> _ACTION ITEM_
Where the listing below reaches the line containing "Killed dies count", start writing out lines exactly, and stop once the line containing "lots with no" has been written.

> _DATA EXCERPTS_
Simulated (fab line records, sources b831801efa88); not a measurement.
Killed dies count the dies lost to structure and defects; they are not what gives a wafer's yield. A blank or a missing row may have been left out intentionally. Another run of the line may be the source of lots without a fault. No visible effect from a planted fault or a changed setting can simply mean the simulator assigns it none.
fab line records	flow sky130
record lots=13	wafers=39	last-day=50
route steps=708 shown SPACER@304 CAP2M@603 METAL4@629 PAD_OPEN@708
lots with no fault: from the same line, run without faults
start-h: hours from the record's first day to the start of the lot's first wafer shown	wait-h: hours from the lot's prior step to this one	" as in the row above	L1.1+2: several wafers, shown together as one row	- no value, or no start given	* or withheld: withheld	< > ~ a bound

> _WRITTEN REPLY_
Killed dies count the dies lost to structure and defects; they are not what gives a wafer's yield. A blank or a missing row may have been left out intentionally. Another run of the line may be the source of lots without a fault. No visible effect from a planted fault or a changed setting can simply mean the simulator assigns it none.
fab line records	flow sky130
record lots=13	wafers=39	last-day=50
route steps=708 shown SPACER@304 CAP2M@603 METAL4@629 PAD_OPEN@708
lots with no fault: from the same line, run without faults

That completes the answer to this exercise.